• [Work order] Set down, exactly as written, every line from the top of the records below to the line containing "The wafer before step", both ends included, and no others.

• [Material supplied]
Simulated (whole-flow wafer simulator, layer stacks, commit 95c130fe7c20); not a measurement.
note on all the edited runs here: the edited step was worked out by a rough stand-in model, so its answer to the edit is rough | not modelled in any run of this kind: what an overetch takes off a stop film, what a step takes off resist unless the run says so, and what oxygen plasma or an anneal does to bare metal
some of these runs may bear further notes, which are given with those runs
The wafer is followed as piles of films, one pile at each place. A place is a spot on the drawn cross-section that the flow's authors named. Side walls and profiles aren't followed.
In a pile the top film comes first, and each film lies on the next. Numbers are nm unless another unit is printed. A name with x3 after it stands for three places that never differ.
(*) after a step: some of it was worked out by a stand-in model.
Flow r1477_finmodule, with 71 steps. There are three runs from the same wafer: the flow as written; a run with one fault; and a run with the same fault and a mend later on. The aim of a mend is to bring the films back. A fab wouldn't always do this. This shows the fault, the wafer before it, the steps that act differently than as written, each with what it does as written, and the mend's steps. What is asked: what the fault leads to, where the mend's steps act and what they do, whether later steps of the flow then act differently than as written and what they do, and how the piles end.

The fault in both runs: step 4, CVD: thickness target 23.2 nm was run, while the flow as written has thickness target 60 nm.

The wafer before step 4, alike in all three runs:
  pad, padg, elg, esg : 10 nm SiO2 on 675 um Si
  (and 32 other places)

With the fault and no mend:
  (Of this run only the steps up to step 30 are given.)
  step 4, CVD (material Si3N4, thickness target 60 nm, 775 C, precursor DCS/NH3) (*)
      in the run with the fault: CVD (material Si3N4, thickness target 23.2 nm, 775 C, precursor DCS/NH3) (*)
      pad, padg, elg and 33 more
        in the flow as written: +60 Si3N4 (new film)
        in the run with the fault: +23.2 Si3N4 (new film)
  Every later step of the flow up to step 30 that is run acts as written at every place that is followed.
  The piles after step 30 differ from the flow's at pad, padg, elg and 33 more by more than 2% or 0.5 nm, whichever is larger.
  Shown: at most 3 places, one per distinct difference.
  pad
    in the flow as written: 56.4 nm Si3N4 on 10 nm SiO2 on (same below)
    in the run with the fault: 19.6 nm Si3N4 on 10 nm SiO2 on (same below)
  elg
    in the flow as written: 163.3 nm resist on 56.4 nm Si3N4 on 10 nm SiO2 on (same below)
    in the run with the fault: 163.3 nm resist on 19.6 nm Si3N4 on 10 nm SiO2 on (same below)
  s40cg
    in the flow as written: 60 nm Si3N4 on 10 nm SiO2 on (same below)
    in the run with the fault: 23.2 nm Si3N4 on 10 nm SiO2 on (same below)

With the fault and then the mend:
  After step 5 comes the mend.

• [Task result]
Simulated (whole-flow wafer simulator, layer stacks, commit 95c130fe7c20); not a measurement.
note on all the edited runs here: the edited step was worked out by a rough stand-in model, so its answer to the edit is rough | not modelled in any run of this kind: what an overetch takes off a stop film, what a step takes off resist unless the run says so, and what oxygen plasma or an anneal does to bare metal
some of these runs may bear further notes, which are given with those runs
The wafer is followed as piles of films, one pile at each place. A place is a spot on the drawn cross-section that the flow's authors named. Side walls and profiles aren't followed.
In a pile the top film comes first, and each film lies on the next. Numbers are nm unless another unit is printed. A name with x3 after it stands for three places that never differ.
(*) after a step: some of it was worked out by a stand-in model.
Flow r1477_finmodule, with 71 steps. There are three runs from the same wafer: the flow as written; a run with one fault; and a run with the same fault and a mend later on. The aim of a mend is to bring the films back. A fab wouldn't always do this. This shows the fault, the wafer before it, the steps that act differently than as written, each with what it does as written, and the mend's steps. What is asked: what the fault leads to, where the mend's steps act and what they do, whether later steps of the flow then act differently than as written and what they do, and how the piles end.

The fault in both runs: step 4, CVD: thickness target 23.2 nm was run, while the flow as written has thickness target 60 nm.

The wafer before step 4, alike in all three runs:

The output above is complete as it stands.